RECORDS SHOWN -
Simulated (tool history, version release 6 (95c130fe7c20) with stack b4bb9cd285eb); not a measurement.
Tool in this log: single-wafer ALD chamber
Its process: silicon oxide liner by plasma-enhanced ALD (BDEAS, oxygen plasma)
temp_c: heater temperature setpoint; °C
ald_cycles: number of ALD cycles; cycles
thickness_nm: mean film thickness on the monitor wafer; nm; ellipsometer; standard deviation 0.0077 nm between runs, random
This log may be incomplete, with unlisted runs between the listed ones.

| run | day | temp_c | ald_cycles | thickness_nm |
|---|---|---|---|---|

WORK TASK - Restate the material word for word.

ANSWER SPACE -
Simulated (tool history, version release 6 (95c130fe7c20) with stack b4bb9cd285eb); not a measurement.
Tool in this log: single-wafer ALD chamber
Its process: silicon oxide liner by plasma-enhanced ALD (BDEAS, oxygen plasma)
temp_c: heater temperature setpoint; °C
ald_cycles: number of ALD cycles; cycles
thickness_nm: mean film thickness on the monitor wafer; nm; ellipsometer; standard deviation 0.0077 nm between runs, random
This log may be incomplete, with unlisted runs between the listed ones.

| run | day | temp_c | ald_cycles | thickness_nm |
|---|---|---|---|---|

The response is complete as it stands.